BEGIN Given information

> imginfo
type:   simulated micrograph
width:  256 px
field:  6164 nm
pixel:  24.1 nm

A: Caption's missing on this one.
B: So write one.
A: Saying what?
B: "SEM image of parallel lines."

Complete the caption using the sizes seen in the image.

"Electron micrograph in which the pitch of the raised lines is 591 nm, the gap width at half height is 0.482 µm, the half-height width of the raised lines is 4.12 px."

END Given information

From the first line to the last, retype the data exactly.

> imginfo
type:   simulated micrograph
width:  256 px
field:  6164 nm
pixel:  24.1 nm

A: Caption's missing on this one.
B: So write one.
A: Saying what?
B: "SEM image of parallel lines."

Complete the caption using the sizes seen in the image.

"Electron micrograph in which the pitch of the raised lines is 591 nm, the gap width at half height is 0.482 µm, the half-height width of the raised lines is 4.12 px."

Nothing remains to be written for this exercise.